Restate the records below word for word.

▶ _Input data_
Content starts

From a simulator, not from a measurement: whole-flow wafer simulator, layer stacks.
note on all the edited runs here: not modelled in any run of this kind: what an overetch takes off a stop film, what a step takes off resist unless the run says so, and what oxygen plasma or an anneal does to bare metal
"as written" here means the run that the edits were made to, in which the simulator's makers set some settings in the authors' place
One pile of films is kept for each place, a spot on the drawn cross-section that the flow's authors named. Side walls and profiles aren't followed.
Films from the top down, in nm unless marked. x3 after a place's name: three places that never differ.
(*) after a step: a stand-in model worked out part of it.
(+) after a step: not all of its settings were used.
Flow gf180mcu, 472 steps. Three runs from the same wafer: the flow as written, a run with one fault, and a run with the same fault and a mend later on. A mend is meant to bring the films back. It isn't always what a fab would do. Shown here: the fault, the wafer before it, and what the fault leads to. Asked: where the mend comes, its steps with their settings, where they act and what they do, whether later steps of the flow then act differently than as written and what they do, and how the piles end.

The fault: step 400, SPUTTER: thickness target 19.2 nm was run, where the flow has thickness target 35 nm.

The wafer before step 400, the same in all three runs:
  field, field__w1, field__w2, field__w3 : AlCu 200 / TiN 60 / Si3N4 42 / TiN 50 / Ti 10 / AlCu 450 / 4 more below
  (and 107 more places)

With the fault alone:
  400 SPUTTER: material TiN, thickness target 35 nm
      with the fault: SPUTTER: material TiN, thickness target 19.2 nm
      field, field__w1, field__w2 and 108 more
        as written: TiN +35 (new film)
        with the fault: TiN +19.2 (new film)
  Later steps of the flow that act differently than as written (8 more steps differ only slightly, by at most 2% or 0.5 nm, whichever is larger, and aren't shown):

Content ends

▶ _Exercise response_
From a simulator, not from a measurement: whole-flow wafer simulator, layer stacks.
note on all the edited runs here: not modelled in any run of this kind: what an overetch takes off a stop film, what a step takes off resist unless the run says so, and what oxygen plasma or an anneal does to bare metal
"as written" here means the run that the edits were made to, in which the simulator's makers set some settings in the authors' place
One pile of films is kept for each place, a spot on the drawn cross-section that the flow's authors named. Side walls and profiles aren't followed.
Films from the top down, in nm unless marked. x3 after a place's name: three places that never differ.
(*) after a step: a stand-in model worked out part of it.
(+) after a step: not all of its settings were used.
Flow gf180mcu, 472 steps. Three runs from the same wafer: the flow as written, a run with one fault, and a run with the same fault and a mend later on. A mend is meant to bring the films back. It isn't always what a fab would do. Shown here: the fault, the wafer before it, and what the fault leads to. Asked: where the mend comes, its steps with their settings, where they act and what they do, whether later steps of the flow then act differently than as written and what they do, and how the piles end.

The fault: step 400, SPUTTER: thickness target 19.2 nm was run, where the flow has thickness target 35 nm.

The wafer before step 400, the same in all three runs:
  field, field__w1, field__w2, field__w3 : AlCu 200 / TiN 60 / Si3N4 42 / TiN 50 / Ti 10 / AlCu 450 / 4 more below
  (and 107 more places)

With the fault alone:
  400 SPUTTER: material TiN, thickness target 35 nm
      with the fault: SPUTTER: material TiN, thickness target 19.2 nm
      field, field__w1, field__w2 and 108 more
        as written: TiN +35 (new film)
        with the fault: TiN +19.2 (new film)
  Later steps of the flow that act differently than as written (8 more steps differ only slightly, by at most 2% or 0.5 nm, whichever is larger, and aren't shown):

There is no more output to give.